● **Dataset extract**:
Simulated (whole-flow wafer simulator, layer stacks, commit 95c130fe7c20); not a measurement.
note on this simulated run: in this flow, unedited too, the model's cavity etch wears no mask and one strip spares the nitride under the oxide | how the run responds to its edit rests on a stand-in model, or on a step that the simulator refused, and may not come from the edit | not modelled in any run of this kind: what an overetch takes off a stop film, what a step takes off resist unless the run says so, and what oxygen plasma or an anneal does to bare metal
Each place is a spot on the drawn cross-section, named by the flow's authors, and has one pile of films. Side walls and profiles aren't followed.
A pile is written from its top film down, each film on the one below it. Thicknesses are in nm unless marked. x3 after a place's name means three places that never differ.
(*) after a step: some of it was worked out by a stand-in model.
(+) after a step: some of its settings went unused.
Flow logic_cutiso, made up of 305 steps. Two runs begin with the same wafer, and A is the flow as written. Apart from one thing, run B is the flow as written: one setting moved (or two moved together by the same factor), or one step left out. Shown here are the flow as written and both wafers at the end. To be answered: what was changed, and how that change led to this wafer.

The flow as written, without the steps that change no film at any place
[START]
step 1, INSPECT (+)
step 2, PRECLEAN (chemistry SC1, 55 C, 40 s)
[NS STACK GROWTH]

● **Requirement**: Output the whole listing exactly.

● **Task output**:
Simulated (whole-flow wafer simulator, layer stacks, commit 95c130fe7c20); not a measurement.
note on this simulated run: in this flow, unedited too, the model's cavity etch wears no mask and one strip spares the nitride under the oxide | how the run responds to its edit rests on a stand-in model, or on a step that the simulator refused, and may not come from the edit | not modelled in any run of this kind: what an overetch takes off a stop film, what a step takes off resist unless the run says so, and what oxygen plasma or an anneal does to bare metal
Each place is a spot on the drawn cross-section, named by the flow's authors, and has one pile of films. Side walls and profiles aren't followed.
A pile is written from its top film down, each film on the one below it. Thicknesses are in nm unless marked. x3 after a place's name means three places that never differ.
(*) after a step: some of it was worked out by a stand-in model.
(+) after a step: some of its settings went unused.
Flow logic_cutiso, made up of 305 steps. Two runs begin with the same wafer, and A is the flow as written. Apart from one thing, run B is the flow as written: one setting moved (or two moved together by the same factor), or one step left out. Shown here are the flow as written and both wafers at the end. To be answered: what was changed, and how that change led to this wafer.

The flow as written, without the steps that change no film at any place
[START]
step 1, INSPECT (+)
step 2, PRECLEAN (chemistry SC1, 55 C, 40 s)
[NS STACK GROWTH]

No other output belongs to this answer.